▼
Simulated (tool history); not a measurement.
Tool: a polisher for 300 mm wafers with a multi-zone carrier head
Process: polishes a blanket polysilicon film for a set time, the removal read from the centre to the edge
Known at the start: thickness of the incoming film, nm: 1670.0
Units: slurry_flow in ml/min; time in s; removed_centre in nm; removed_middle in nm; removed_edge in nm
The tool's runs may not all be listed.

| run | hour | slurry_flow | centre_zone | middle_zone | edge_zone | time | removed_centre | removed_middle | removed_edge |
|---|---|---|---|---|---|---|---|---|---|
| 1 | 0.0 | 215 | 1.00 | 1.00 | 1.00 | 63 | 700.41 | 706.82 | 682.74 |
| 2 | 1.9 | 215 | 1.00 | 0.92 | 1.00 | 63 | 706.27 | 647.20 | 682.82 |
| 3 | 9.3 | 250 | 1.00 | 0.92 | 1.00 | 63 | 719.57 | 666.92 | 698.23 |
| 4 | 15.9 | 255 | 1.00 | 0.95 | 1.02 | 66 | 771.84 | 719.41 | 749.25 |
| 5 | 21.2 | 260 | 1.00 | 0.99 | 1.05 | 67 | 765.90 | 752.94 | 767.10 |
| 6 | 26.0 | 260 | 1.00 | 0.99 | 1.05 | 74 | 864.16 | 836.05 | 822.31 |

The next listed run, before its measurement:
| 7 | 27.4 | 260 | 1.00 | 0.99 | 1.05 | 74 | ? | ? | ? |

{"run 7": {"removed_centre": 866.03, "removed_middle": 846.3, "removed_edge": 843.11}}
▲

Required action:
Using the records above, repeat exactly the lines from the first one through the line with "706.82 | 682.74 |".

Problem solution:
Simulated (tool history); not a measurement.
Tool: a polisher for 300 mm wafers with a multi-zone carrier head
Process: polishes a blanket polysilicon film for a set time, the removal read from the centre to the edge
Known at the start: thickness of the incoming film, nm: 1670.0
Units: slurry_flow in ml/min; time in s; removed_centre in nm; removed_middle in nm; removed_edge in nm
The tool's runs may not all be listed.

| run | hour | slurry_flow | centre_zone | middle_zone | edge_zone | time | removed_centre | removed_middle | removed_edge |
|---|---|---|---|---|---|---|---|---|---|
| 1 | 0.0 | 215 | 1.00 | 1.00 | 1.00 | 63 | 700.41 | 706.82 | 682.74 |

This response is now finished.